* Source material *
--- START ---

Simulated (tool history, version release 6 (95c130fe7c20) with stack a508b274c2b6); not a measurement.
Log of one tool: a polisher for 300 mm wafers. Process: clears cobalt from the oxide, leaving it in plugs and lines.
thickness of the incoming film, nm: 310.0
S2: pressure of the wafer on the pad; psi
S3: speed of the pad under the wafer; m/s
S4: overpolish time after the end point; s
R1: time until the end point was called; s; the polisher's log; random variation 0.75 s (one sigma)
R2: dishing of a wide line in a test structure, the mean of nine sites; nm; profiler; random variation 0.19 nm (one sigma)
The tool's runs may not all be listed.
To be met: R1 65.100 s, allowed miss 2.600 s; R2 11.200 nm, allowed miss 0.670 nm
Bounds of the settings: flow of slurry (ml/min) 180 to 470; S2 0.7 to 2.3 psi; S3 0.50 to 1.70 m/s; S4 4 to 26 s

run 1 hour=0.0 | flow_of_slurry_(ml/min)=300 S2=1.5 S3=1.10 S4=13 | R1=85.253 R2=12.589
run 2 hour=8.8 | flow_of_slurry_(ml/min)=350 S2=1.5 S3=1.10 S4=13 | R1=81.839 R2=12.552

--- END ---

* Requirement *
Please copy only the lines between the first line of the entries and the line with "run 1 hour=0.0", keeping those two end lines as well, exactly as written.

* Your response *
Simulated (tool history, version release 6 (95c130fe7c20) with stack a508b274c2b6); not a measurement.
Log of one tool: a polisher for 300 mm wafers. Process: clears cobalt from the oxide, leaving it in plugs and lines.
thickness of the incoming film, nm: 310.0
S2: pressure of the wafer on the pad; psi
S3: speed of the pad under the wafer; m/s
S4: overpolish time after the end point; s
R1: time until the end point was called; s; the polisher's log; random variation 0.75 s (one sigma)
R2: dishing of a wide line in a test structure, the mean of nine sites; nm; profiler; random variation 0.19 nm (one sigma)
The tool's runs may not all be listed.
To be met: R1 65.100 s, allowed miss 2.600 s; R2 11.200 nm, allowed miss 0.670 nm
Bounds of the settings: flow of slurry (ml/min) 180 to 470; S2 0.7 to 2.3 psi; S3 0.50 to 1.70 m/s; S4 4 to 26 s

run 1 hour=0.0 | flow_of_slurry_(ml/min)=300 S2=1.5 S3=1.10 S4=13 | R1=85.253 R2=12.589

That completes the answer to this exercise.